▶ **REQUIRED ACTION**
For this exercise, return exactly the lines of the material below that begin at the one with "1 | RECEIVE" and stop after the one with "[L0 VIA LITHO]".

▶ **PROVIDED DATA**
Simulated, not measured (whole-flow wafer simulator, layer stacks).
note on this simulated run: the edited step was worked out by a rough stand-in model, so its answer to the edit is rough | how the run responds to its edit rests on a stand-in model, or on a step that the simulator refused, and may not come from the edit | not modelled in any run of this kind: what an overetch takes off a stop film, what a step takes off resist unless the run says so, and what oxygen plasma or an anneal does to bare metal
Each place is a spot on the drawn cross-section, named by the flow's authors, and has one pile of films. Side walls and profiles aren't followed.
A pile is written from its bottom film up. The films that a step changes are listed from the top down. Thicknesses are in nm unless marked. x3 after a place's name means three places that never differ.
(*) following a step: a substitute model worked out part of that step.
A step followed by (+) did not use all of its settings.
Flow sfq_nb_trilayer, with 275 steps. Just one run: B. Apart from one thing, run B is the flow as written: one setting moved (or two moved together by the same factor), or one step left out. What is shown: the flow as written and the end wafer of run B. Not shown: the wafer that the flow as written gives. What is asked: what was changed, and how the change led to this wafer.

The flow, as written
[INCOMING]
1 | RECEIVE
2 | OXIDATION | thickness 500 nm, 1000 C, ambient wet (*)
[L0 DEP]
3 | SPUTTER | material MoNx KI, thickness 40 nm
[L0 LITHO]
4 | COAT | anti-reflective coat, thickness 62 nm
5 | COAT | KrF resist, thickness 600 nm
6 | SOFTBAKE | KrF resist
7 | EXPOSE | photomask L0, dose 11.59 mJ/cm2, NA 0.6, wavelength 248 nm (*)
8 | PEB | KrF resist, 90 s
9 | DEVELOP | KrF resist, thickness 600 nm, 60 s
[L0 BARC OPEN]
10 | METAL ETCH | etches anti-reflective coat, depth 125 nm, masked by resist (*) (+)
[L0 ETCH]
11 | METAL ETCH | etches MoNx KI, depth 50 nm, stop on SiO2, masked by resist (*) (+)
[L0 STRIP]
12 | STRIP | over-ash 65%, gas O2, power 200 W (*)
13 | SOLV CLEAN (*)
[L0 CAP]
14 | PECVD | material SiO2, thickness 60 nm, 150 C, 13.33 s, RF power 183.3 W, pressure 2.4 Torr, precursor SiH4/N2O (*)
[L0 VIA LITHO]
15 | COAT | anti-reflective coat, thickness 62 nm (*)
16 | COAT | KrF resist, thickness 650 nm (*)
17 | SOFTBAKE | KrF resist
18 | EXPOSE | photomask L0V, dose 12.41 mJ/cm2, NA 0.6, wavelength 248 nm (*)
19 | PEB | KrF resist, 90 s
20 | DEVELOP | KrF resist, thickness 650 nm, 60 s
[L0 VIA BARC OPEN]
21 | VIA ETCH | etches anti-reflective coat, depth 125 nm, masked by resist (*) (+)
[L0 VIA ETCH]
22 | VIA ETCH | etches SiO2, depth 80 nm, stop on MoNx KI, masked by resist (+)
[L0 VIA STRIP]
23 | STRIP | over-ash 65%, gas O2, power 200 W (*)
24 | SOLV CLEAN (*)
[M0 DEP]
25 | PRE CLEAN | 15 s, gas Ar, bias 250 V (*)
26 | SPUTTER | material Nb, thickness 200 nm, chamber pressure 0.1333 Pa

▶ **WRITTEN SOLUTION**
1 | RECEIVE
2 | OXIDATION | thickness 500 nm, 1000 C, ambient wet (*)
[L0 DEP]
3 | SPUTTER | material MoNx KI, thickness 40 nm
[L0 LITHO]
4 | COAT | anti-reflective coat, thickness 62 nm
5 | COAT | KrF resist, thickness 600 nm
6 | SOFTBAKE | KrF resist
7 | EXPOSE | photomask L0, dose 11.59 mJ/cm2, NA 0.6, wavelength 248 nm (*)
8 | PEB | KrF resist, 90 s
9 | DEVELOP | KrF resist, thickness 600 nm, 60 s
[L0 BARC OPEN]
10 | METAL ETCH | etches anti-reflective coat, depth 125 nm, masked by resist (*) (+)
[L0 ETCH]
11 | METAL ETCH | etches MoNx KI, depth 50 nm, stop on SiO2, masked by resist (*) (+)
[L0 STRIP]
12 | STRIP | over-ash 65%, gas O2, power 200 W (*)
13 | SOLV CLEAN (*)
[L0 CAP]
14 | PECVD | material SiO2, thickness 60 nm, 150 C, 13.33 s, RF power 183.3 W, pressure 2.4 Torr, precursor SiH4/N2O (*)
[L0 VIA LITHO]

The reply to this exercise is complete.